§ **ACTION ITEM**: Look through the records below for the line with "Columns: A = raw_defect_count". Return that line and each one after it up to and including the line with "The defect desk saw nothing out of limits.", exactly.

§ **ENTRIES SHOWN**:
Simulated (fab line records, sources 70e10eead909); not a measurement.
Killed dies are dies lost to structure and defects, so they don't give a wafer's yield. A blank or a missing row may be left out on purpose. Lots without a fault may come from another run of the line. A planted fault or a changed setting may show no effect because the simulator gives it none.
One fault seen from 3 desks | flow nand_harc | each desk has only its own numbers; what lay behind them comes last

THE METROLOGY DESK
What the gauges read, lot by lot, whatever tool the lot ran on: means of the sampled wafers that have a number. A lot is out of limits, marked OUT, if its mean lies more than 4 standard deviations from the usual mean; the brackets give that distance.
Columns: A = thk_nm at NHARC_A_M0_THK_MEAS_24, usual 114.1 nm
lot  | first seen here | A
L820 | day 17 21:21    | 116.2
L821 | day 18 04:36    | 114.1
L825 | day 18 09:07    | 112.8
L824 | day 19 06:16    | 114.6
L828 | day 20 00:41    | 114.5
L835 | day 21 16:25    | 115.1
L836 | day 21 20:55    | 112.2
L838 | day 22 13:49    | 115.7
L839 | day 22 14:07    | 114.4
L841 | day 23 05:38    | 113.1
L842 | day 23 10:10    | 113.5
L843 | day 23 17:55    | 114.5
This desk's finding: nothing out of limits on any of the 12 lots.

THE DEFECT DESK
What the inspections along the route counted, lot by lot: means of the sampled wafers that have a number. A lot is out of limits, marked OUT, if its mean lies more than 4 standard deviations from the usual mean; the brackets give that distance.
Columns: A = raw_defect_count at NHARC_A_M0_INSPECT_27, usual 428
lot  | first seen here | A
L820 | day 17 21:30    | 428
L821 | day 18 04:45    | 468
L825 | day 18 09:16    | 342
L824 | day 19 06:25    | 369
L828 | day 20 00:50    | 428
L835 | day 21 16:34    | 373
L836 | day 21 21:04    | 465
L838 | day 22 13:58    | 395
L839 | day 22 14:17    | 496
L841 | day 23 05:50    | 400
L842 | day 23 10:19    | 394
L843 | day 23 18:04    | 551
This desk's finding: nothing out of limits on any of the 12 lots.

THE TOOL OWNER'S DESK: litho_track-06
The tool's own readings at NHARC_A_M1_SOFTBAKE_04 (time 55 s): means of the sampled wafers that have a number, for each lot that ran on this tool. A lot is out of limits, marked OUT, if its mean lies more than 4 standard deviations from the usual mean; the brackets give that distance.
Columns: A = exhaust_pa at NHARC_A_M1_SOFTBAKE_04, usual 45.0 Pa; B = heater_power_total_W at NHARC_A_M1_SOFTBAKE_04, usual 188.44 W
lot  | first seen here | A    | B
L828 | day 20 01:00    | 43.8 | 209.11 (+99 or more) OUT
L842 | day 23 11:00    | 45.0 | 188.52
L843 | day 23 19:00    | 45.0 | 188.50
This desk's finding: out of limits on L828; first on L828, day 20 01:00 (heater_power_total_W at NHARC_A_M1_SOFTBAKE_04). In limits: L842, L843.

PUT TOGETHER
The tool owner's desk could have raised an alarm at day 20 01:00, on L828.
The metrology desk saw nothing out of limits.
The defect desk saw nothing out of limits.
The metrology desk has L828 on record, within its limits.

§ **SOLUTION**:
Columns: A = raw_defect_count at NHARC_A_M0_INSPECT_27, usual 428
lot  | first seen here | A
L820 | day 17 21:30    | 428
L821 | day 18 04:45    | 468
L825 | day 18 09:16    | 342
L824 | day 19 06:25    | 369
L828 | day 20 00:50    | 428
L835 | day 21 16:34    | 373
L836 | day 21 21:04    | 465
L838 | day 22 13:58    | 395
L839 | day 22 14:17    | 496
L841 | day 23 05:50    | 400
L842 | day 23 10:19    | 394
L843 | day 23 18:04    | 551
This desk's finding: nothing out of limits on any of the 12 lots.

THE TOOL OWNER'S DESK: litho_track-06
The tool's own readings at NHARC_A_M1_SOFTBAKE_04 (time 55 s): means of the sampled wafers that have a number, for each lot that ran on this tool. A lot is out of limits, marked OUT, if its mean lies more than 4 standard deviations from the usual mean; the brackets give that distance.
Columns: A = exhaust_pa at NHARC_A_M1_SOFTBAKE_04, usual 45.0 Pa; B = heater_power_total_W at NHARC_A_M1_SOFTBAKE_04, usual 188.44 W
lot  | first seen here | A    | B
L828 | day 20 01:00    | 43.8 | 209.11 (+99 or more) OUT
L842 | day 23 11:00    | 45.0 | 188.52
L843 | day 23 19:00    | 45.0 | 188.50
This desk's finding: out of limits on L828; first on L828, day 20 01:00 (heater_power_total_W at NHARC_A_M1_SOFTBAKE_04). In limits: L842, L843.

PUT TOGETHER
The tool owner's desk could have raised an alarm at day 20 01:00, on L828.
The metrology desk saw nothing out of limits.
The defect desk saw nothing out of limits.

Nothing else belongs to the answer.